******
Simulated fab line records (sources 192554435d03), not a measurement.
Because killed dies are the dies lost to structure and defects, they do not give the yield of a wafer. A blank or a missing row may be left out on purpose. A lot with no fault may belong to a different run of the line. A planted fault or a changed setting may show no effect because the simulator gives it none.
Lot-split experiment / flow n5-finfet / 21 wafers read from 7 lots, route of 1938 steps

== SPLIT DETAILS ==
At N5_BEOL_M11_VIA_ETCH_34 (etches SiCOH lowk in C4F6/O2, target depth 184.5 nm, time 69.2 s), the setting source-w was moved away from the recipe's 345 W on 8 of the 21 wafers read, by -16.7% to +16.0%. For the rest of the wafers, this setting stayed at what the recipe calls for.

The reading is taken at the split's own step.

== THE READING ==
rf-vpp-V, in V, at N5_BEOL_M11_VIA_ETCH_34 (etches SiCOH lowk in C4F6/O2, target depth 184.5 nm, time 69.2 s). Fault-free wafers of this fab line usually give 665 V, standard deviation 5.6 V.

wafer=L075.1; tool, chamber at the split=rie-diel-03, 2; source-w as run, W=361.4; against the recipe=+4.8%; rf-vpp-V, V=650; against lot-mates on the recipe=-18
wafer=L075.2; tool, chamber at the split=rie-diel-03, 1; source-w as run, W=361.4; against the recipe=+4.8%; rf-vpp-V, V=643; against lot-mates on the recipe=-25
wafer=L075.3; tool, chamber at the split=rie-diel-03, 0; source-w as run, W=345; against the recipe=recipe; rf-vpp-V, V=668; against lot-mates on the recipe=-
******

— Task item —
Retype the data precisely.

— Exercise answer —
Simulated fab line records (sources 192554435d03), not a measurement.
Because killed dies are the dies lost to structure and defects, they do not give the yield of a wafer. A blank or a missing row may be left out on purpose. A lot with no fault may belong to a different run of the line. A planted fault or a changed setting may show no effect because the simulator gives it none.
Lot-split experiment / flow n5-finfet / 21 wafers read from 7 lots, route of 1938 steps

== SPLIT DETAILS ==
At N5_BEOL_M11_VIA_ETCH_34 (etches SiCOH lowk in C4F6/O2, target depth 184.5 nm, time 69.2 s), the setting source-w was moved away from the recipe's 345 W on 8 of the 21 wafers read, by -16.7% to +16.0%. For the rest of the wafers, this setting stayed at what the recipe calls for.

The reading is taken at the split's own step.

== THE READING ==
rf-vpp-V, in V, at N5_BEOL_M11_VIA_ETCH_34 (etches SiCOH lowk in C4F6/O2, target depth 184.5 nm, time 69.2 s). Fault-free wafers of this fab line usually give 665 V, standard deviation 5.6 V.

wafer=L075.1; tool, chamber at the split=rie-diel-03, 2; source-w as run, W=361.4; against the recipe=+4.8%; rf-vpp-V, V=650; against lot-mates on the recipe=-18
wafer=L075.2; tool, chamber at the split=rie-diel-03, 1; source-w as run, W=361.4; against the recipe=+4.8%; rf-vpp-V, V=643; against lot-mates on the recipe=-25
wafer=L075.3; tool, chamber at the split=rie-diel-03, 0; source-w as run, W=345; against the recipe=recipe; rf-vpp-V, V=668; against lot-mates on the recipe=-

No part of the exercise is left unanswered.